■ Work request
Would you please give all the lines below again, exactly as they stand?

*** Data provided Section Begins ***

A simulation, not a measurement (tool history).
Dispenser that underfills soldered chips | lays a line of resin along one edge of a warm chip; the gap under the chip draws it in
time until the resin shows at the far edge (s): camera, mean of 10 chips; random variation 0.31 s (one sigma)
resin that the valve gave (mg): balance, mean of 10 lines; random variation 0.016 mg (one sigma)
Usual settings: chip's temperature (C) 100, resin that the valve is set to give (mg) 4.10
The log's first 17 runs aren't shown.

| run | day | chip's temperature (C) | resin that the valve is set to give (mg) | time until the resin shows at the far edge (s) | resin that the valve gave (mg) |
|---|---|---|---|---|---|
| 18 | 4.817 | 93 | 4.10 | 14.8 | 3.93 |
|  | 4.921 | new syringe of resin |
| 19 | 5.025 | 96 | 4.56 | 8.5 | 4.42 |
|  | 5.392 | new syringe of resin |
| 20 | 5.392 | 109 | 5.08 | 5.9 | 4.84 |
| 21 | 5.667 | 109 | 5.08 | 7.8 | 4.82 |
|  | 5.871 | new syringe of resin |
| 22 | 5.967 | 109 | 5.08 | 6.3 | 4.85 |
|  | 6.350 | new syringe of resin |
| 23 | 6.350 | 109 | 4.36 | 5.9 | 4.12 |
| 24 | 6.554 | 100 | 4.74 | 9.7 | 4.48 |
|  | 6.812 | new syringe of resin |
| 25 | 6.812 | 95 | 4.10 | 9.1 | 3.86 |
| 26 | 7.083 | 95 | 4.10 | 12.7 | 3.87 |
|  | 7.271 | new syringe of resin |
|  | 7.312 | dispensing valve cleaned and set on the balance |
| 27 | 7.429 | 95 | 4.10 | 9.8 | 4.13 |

*** Data provided Section Ends ***

■ Response area
A simulation, not a measurement (tool history).
Dispenser that underfills soldered chips | lays a line of resin along one edge of a warm chip; the gap under the chip draws it in
time until the resin shows at the far edge (s): camera, mean of 10 chips; random variation 0.31 s (one sigma)
resin that the valve gave (mg): balance, mean of 10 lines; random variation 0.016 mg (one sigma)
Usual settings: chip's temperature (C) 100, resin that the valve is set to give (mg) 4.10
The log's first 17 runs aren't shown.

| run | day | chip's temperature (C) | resin that the valve is set to give (mg) | time until the resin shows at the far edge (s) | resin that the valve gave (mg) |
|---|---|---|---|---|---|
| 18 | 4.817 | 93 | 4.10 | 14.8 | 3.93 |
|  | 4.921 | new syringe of resin |
| 19 | 5.025 | 96 | 4.56 | 8.5 | 4.42 |
|  | 5.392 | new syringe of resin |
| 20 | 5.392 | 109 | 5.08 | 5.9 | 4.84 |
| 21 | 5.667 | 109 | 5.08 | 7.8 | 4.82 |
|  | 5.871 | new syringe of resin |
| 22 | 5.967 | 109 | 5.08 | 6.3 | 4.85 |
|  | 6.350 | new syringe of resin |
| 23 | 6.350 | 109 | 4.36 | 5.9 | 4.12 |
| 24 | 6.554 | 100 | 4.74 | 9.7 | 4.48 |
|  | 6.812 | new syringe of resin |
| 25 | 6.812 | 95 | 4.10 | 9.1 | 3.86 |
| 26 | 7.083 | 95 | 4.10 | 12.7 | 3.87 |
|  | 7.271 | new syringe of resin |
|  | 7.312 | dispensing valve cleaned and set on the balance |
| 27 | 7.429 | 95 | 4.10 | 9.8 | 4.13 |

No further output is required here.